• • • • •

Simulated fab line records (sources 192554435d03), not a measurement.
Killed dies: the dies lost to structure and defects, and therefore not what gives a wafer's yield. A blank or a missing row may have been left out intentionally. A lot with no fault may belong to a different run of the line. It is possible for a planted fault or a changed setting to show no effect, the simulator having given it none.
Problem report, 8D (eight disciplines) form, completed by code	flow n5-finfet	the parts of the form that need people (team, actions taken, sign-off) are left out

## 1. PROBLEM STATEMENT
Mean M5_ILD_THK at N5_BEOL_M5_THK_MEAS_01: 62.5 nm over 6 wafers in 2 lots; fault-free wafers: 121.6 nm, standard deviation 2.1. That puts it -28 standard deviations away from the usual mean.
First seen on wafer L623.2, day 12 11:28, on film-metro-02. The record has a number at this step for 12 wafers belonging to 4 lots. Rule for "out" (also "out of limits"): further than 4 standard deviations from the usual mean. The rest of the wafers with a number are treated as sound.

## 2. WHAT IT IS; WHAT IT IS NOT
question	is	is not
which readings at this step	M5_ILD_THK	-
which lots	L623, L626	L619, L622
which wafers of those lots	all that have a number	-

• • • • •

WORK INSTRUCTION:
Write out all of the records exactly as they stand above.

YOUR SOLUTION:
Simulated fab line records (sources 192554435d03), not a measurement.
Killed dies: the dies lost to structure and defects, and therefore not what gives a wafer's yield. A blank or a missing row may have been left out intentionally. A lot with no fault may belong to a different run of the line. It is possible for a planted fault or a changed setting to show no effect, the simulator having given it none.
Problem report, 8D (eight disciplines) form, completed by code	flow n5-finfet	the parts of the form that need people (team, actions taken, sign-off) are left out

## 1. PROBLEM STATEMENT
Mean M5_ILD_THK at N5_BEOL_M5_THK_MEAS_01: 62.5 nm over 6 wafers in 2 lots; fault-free wafers: 121.6 nm, standard deviation 2.1. That puts it -28 standard deviations away from the usual mean.
First seen on wafer L623.2, day 12 11:28, on film-metro-02. The record has a number at this step for 12 wafers belonging to 4 lots. Rule for "out" (also "out of limits"): further than 4 standard deviations from the usual mean. The rest of the wafers with a number are treated as sound.

## 2. WHAT IT IS; WHAT IT IS NOT
question	is	is not
which readings at this step	M5_ILD_THK	-
which lots	L623, L626	L619, L622
which wafers of those lots	all that have a number	-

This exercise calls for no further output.